◆ **Work request**
Write out the listing below exactly, beginning at its first line and ending with the line that contains "Interviewer: Suppose a".

◆ **Entries provided**
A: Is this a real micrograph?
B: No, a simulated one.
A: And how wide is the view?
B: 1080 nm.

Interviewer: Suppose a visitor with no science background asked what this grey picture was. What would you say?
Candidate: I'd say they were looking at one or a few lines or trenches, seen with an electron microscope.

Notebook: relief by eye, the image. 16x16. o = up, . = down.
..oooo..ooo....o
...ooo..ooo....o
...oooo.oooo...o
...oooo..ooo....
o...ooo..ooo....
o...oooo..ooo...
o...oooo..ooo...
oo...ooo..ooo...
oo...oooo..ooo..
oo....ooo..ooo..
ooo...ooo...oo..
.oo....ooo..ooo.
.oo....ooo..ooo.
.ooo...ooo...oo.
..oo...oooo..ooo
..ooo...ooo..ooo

◆ **Worked solution**
A: Is this a real micrograph?
B: No, a simulated one.
A: And how wide is the view?
B: 1080 nm.

Interviewer: Suppose a visitor with no science background asked what this grey picture was. What would you say?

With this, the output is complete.